RECORDED DATA >>
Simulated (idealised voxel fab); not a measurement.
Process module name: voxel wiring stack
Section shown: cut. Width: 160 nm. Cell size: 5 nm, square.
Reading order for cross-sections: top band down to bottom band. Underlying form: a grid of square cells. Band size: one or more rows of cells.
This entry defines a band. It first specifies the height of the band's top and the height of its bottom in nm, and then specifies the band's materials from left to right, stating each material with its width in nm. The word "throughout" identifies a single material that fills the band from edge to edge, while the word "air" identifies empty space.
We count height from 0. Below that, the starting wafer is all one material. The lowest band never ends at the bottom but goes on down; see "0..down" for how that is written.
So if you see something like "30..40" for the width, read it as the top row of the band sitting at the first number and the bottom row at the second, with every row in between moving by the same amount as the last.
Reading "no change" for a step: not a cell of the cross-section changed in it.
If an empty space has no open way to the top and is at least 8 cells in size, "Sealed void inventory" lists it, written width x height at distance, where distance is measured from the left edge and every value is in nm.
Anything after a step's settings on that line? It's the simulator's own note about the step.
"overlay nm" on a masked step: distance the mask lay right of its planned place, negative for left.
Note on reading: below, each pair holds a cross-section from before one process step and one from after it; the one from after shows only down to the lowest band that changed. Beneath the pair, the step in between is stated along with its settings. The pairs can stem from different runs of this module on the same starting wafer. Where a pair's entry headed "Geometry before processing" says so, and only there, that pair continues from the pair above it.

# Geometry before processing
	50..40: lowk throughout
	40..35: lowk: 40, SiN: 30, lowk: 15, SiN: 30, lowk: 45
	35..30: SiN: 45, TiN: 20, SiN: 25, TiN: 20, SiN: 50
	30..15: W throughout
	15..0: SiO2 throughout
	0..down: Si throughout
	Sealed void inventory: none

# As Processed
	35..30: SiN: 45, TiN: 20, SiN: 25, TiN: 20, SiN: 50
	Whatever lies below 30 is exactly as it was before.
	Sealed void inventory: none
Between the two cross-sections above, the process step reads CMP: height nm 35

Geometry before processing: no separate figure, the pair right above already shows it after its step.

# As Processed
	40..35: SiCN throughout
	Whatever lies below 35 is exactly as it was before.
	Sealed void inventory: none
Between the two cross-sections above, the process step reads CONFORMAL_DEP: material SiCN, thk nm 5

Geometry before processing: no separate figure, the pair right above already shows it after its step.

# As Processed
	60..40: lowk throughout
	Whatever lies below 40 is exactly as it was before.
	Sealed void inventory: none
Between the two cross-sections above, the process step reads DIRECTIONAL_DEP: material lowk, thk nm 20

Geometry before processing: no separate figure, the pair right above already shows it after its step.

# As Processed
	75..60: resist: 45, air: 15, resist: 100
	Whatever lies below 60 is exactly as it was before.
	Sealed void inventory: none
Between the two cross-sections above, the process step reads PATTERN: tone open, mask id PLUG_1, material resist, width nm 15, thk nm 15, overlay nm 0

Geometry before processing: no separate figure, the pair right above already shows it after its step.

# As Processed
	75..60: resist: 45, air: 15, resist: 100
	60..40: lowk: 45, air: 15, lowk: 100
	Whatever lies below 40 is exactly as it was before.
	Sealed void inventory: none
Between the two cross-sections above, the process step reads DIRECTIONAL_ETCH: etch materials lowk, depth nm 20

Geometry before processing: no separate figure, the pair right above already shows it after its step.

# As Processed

BRIEF >> All lines above from the one containing "Anything after a" to the one containing "40..35: SiCN throughout" must be repeated exactly, both lines included, and no others.

EXERCISE SOLUTION >>
Anything after a step's settings on that line? It's the simulator's own note about the step.
"overlay nm" on a masked step: distance the mask lay right of its planned place, negative for left.
Note on reading: below, each pair holds a cross-section from before one process step and one from after it; the one from after shows only down to the lowest band that changed. Beneath the pair, the step in between is stated along with its settings. The pairs can stem from different runs of this module on the same starting wafer. Where a pair's entry headed "Geometry before processing" says so, and only there, that pair continues from the pair above it.

# Geometry before processing
	50..40: lowk throughout
	40..35: lowk: 40, SiN: 30, lowk: 15, SiN: 30, lowk: 45
	35..30: SiN: 45, TiN: 20, SiN: 25, TiN: 20, SiN: 50
	30..15: W throughout
	15..0: SiO2 throughout
	0..down: Si throughout
	Sealed void inventory: none

# As Processed
	35..30: SiN: 45, TiN: 20, SiN: 25, TiN: 20, SiN: 50
	Whatever lies below 30 is exactly as it was before.
	Sealed void inventory: none
Between the two cross-sections above, the process step reads CMP: height nm 35

Geometry before processing: no separate figure, the pair right above already shows it after its step.

# As Processed
	40..35: SiCN throughout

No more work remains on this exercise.